• _ASSIGNED TASK_
Quote the listing below word for word, stopping after the line that contains "A step followed".

DATASET Start Marker
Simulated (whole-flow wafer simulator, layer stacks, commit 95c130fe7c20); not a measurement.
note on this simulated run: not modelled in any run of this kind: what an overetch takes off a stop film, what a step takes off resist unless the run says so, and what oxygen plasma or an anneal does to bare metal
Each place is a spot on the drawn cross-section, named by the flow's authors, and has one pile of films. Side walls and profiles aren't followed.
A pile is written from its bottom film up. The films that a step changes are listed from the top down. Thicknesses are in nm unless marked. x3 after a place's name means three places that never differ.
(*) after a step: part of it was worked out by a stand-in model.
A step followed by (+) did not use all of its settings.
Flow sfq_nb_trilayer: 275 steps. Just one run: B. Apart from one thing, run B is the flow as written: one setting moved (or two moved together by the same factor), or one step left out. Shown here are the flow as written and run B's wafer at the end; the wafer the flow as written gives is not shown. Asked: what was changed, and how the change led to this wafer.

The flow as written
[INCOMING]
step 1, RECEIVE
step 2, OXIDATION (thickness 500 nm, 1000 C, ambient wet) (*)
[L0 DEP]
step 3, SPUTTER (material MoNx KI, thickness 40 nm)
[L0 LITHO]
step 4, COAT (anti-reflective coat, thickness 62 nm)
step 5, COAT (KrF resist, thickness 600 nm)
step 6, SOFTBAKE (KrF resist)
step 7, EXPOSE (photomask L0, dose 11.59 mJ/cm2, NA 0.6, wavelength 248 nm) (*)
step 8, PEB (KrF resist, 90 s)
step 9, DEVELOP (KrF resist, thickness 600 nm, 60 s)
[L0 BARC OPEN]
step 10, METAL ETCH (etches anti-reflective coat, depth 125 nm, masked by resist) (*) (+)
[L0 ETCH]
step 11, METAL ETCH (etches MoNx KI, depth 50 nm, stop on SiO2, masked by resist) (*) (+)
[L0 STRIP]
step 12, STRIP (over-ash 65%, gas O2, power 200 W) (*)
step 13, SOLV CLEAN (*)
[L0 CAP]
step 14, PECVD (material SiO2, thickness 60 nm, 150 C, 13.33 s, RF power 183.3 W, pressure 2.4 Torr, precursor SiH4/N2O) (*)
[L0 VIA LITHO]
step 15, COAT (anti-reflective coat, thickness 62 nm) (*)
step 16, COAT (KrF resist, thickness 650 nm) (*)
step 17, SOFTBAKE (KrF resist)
DATASET End Marker

• _WRITTEN RESPONSE_
Simulated (whole-flow wafer simulator, layer stacks, commit 95c130fe7c20); not a measurement.
note on this simulated run: not modelled in any run of this kind: what an overetch takes off a stop film, what a step takes off resist unless the run says so, and what oxygen plasma or an anneal does to bare metal
Each place is a spot on the drawn cross-section, named by the flow's authors, and has one pile of films. Side walls and profiles aren't followed.
A pile is written from its bottom film up. The films that a step changes are listed from the top down. Thicknesses are in nm unless marked. x3 after a place's name means three places that never differ.
(*) after a step: part of it was worked out by a stand-in model.
A step followed by (+) did not use all of its settings.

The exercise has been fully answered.